Entries shown
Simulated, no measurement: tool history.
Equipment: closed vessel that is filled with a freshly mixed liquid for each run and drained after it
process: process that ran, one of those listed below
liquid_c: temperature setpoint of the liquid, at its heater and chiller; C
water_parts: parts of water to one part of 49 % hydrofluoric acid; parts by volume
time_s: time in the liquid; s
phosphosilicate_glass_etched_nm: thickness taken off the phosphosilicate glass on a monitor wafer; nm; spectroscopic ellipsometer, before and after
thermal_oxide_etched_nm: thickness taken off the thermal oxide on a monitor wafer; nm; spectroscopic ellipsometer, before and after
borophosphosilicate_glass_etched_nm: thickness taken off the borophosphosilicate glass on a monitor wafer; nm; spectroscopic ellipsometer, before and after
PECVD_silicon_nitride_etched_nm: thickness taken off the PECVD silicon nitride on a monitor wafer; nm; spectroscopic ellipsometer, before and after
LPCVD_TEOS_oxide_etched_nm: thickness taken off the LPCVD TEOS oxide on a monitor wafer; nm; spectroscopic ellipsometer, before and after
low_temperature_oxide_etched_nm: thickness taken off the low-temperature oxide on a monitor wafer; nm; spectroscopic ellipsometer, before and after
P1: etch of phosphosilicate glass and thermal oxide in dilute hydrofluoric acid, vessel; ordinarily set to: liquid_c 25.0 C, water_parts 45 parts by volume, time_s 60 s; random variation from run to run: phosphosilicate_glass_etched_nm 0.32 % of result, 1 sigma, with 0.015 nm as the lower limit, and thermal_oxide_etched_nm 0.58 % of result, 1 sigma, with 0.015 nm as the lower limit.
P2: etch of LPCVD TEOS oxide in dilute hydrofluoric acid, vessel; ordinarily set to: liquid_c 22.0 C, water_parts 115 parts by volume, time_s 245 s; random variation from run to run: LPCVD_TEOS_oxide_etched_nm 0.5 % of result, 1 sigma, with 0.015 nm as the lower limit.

Action item
Exactly the lines from the start of the entries through the one bearing "low_temperature_oxide_etched_nm: thickness taken" are to be output, with both ends included.

Your response
Simulated, no measurement: tool history.
Equipment: closed vessel that is filled with a freshly mixed liquid for each run and drained after it
process: process that ran, one of those listed below
liquid_c: temperature setpoint of the liquid, at its heater and chiller; C
water_parts: parts of water to one part of 49 % hydrofluoric acid; parts by volume
time_s: time in the liquid; s
phosphosilicate_glass_etched_nm: thickness taken off the phosphosilicate glass on a monitor wafer; nm; spectroscopic ellipsometer, before and after
thermal_oxide_etched_nm: thickness taken off the thermal oxide on a monitor wafer; nm; spectroscopic ellipsometer, before and after
borophosphosilicate_glass_etched_nm: thickness taken off the borophosphosilicate glass on a monitor wafer; nm; spectroscopic ellipsometer, before and after
PECVD_silicon_nitride_etched_nm: thickness taken off the PECVD silicon nitride on a monitor wafer; nm; spectroscopic ellipsometer, before and after
LPCVD_TEOS_oxide_etched_nm: thickness taken off the LPCVD TEOS oxide on a monitor wafer; nm; spectroscopic ellipsometer, before and after
low_temperature_oxide_etched_nm: thickness taken off the low-temperature oxide on a monitor wafer; nm; spectroscopic ellipsometer, before and after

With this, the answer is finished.